== ASSIGNMENT ==
Output each entry in full so that the result matches the data exactly.

Start of DATA EXTRACTS

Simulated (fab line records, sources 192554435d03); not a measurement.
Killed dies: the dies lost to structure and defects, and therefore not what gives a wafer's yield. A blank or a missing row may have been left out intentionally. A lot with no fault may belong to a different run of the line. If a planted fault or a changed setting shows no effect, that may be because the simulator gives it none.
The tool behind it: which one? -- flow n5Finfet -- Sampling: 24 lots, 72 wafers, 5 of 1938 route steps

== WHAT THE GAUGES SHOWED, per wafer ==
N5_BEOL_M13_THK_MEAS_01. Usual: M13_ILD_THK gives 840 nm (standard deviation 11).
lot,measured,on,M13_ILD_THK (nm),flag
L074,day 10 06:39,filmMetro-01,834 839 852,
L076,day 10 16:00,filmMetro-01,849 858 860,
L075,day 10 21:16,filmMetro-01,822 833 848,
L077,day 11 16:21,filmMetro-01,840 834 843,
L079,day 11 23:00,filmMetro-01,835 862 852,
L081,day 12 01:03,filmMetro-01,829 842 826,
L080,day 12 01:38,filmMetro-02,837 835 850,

End of DATA EXTRACTS

== REPLY ==
Simulated (fab line records, sources 192554435d03); not a measurement.
Killed dies: the dies lost to structure and defects, and therefore not what gives a wafer's yield. A blank or a missing row may have been left out intentionally. A lot with no fault may belong to a different run of the line. If a planted fault or a changed setting shows no effect, that may be because the simulator gives it none.
The tool behind it: which one? -- flow n5Finfet -- Sampling: 24 lots, 72 wafers, 5 of 1938 route steps

== WHAT THE GAUGES SHOWED, per wafer ==
N5_BEOL_M13_THK_MEAS_01. Usual: M13_ILD_THK gives 840 nm (standard deviation 11).
lot,measured,on,M13_ILD_THK (nm),flag
L074,day 10 06:39,filmMetro-01,834 839 852,
L076,day 10 16:00,filmMetro-01,849 858 860,
L075,day 10 21:16,filmMetro-01,822 833 848,
L077,day 11 16:21,filmMetro-01,840 834 843,
L079,day 11 23:00,filmMetro-01,835 862 852,
L081,day 12 01:03,filmMetro-01,829 842 826,
L080,day 12 01:38,filmMetro-02,837 835 850,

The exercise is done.